+++++

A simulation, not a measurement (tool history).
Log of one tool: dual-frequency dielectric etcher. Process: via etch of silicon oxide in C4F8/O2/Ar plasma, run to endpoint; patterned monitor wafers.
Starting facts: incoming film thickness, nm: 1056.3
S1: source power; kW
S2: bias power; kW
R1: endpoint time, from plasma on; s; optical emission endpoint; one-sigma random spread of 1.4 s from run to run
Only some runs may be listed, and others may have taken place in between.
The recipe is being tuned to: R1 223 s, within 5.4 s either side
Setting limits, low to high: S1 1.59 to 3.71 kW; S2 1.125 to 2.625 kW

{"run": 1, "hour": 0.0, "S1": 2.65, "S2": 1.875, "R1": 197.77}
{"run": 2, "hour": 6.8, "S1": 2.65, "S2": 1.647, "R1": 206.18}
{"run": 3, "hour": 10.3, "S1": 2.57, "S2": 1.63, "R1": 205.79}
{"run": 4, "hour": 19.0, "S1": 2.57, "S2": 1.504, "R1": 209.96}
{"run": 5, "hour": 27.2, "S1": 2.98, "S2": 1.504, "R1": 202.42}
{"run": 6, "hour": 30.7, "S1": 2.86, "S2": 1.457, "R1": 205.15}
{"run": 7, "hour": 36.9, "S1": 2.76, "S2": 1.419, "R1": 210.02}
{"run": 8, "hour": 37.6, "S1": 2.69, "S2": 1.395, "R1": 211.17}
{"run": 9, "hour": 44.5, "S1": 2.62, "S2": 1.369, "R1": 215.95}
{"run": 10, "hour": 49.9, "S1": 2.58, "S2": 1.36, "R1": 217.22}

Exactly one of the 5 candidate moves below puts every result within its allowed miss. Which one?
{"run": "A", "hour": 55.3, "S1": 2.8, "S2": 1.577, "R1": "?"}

+++++

- _Task item_
Repeat only what lies between the first line of the data and the line containing "The recipe is", both of those lines included, exactly as it stands.

- _Worked solution_
A simulation, not a measurement (tool history).
Log of one tool: dual-frequency dielectric etcher. Process: via etch of silicon oxide in C4F8/O2/Ar plasma, run to endpoint; patterned monitor wafers.
Starting facts: incoming film thickness, nm: 1056.3
S1: source power; kW
S2: bias power; kW
R1: endpoint time, from plasma on; s; optical emission endpoint; one-sigma random spread of 1.4 s from run to run
Only some runs may be listed, and others may have taken place in between.
The recipe is being tuned to: R1 223 s, within 5.4 s either side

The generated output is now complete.